● Work order
The expected output is the first line of the data below and every line after it, up to and including the line containing "ON THE SPLIT", each reproduced exactly.

● Records shown
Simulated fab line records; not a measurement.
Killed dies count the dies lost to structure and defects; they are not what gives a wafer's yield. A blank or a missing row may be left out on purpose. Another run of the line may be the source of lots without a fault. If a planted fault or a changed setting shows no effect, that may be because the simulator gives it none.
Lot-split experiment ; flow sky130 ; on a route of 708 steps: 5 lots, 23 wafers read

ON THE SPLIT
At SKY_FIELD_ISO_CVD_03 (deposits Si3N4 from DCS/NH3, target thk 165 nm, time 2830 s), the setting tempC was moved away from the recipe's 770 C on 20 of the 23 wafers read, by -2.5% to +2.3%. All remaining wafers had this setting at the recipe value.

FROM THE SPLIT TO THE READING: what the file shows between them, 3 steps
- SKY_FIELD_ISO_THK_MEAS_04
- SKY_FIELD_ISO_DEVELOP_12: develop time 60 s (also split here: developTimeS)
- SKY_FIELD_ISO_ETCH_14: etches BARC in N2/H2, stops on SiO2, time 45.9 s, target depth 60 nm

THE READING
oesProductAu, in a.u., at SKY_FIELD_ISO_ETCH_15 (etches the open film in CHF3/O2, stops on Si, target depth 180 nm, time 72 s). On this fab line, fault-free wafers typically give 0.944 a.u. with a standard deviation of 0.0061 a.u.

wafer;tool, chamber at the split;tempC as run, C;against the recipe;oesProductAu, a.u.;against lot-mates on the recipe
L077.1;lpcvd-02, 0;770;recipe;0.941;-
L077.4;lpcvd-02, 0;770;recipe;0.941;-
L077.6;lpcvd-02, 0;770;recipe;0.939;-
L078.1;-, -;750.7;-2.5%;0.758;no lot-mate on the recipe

● Response area
Simulated fab line records; not a measurement.
Killed dies count the dies lost to structure and defects; they are not what gives a wafer's yield. A blank or a missing row may be left out on purpose. Another run of the line may be the source of lots without a fault. If a planted fault or a changed setting shows no effect, that may be because the simulator gives it none.
Lot-split experiment ; flow sky130 ; on a route of 708 steps: 5 lots, 23 wafers read

ON THE SPLIT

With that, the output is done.